◆ Activity ◆
What is wanted is an exact copy of the lines from the top of the listing through the line containing "P2: pattern etch".

◆ Extracted data ◆
· · · · · · ·

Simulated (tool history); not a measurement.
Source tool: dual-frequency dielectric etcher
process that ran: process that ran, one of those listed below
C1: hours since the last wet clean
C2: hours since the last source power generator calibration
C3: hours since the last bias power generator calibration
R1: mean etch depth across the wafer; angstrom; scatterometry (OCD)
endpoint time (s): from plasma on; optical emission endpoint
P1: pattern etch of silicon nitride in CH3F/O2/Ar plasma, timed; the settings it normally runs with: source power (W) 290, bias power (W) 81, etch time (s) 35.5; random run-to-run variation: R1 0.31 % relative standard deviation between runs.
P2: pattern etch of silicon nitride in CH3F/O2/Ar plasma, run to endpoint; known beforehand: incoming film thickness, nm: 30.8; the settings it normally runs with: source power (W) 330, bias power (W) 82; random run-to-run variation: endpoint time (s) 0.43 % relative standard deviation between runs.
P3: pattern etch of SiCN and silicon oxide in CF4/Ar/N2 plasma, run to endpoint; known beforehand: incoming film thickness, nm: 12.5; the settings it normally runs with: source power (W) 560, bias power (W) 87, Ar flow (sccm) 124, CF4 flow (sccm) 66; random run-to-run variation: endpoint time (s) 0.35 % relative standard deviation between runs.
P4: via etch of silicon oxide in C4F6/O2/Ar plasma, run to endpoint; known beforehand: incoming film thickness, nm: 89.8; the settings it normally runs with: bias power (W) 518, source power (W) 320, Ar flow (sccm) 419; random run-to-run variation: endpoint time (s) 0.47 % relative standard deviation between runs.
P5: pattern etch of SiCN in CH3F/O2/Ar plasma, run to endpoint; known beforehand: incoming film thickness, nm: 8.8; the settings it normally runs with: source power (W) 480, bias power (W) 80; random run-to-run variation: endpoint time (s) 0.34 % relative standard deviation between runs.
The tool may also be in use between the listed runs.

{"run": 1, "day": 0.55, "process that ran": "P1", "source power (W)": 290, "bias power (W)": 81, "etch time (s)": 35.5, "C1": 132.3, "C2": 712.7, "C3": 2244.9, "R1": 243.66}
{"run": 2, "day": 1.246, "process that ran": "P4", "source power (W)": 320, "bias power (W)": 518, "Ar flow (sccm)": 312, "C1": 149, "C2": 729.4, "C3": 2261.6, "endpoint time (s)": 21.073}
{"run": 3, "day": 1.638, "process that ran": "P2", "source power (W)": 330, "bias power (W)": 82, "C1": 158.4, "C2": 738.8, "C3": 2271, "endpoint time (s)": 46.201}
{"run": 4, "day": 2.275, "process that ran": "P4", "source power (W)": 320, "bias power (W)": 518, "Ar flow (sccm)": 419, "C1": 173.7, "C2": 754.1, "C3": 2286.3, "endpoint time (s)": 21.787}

· · · · · · ·

◆ Task result ◆
Simulated (tool history); not a measurement.
Source tool: dual-frequency dielectric etcher
process that ran: process that ran, one of those listed below
C1: hours since the last wet clean
C2: hours since the last source power generator calibration
C3: hours since the last bias power generator calibration
R1: mean etch depth across the wafer; angstrom; scatterometry (OCD)
endpoint time (s): from plasma on; optical emission endpoint
P1: pattern etch of silicon nitride in CH3F/O2/Ar plasma, timed; the settings it normally runs with: source power (W) 290, bias power (W) 81, etch time (s) 35.5; random run-to-run variation: R1 0.31 % relative standard deviation between runs.
P2: pattern etch of silicon nitride in CH3F/O2/Ar plasma, run to endpoint; known beforehand: incoming film thickness, nm: 30.8; the settings it normally runs with: source power (W) 330, bias power (W) 82; random run-to-run variation: endpoint time (s) 0.43 % relative standard deviation between runs.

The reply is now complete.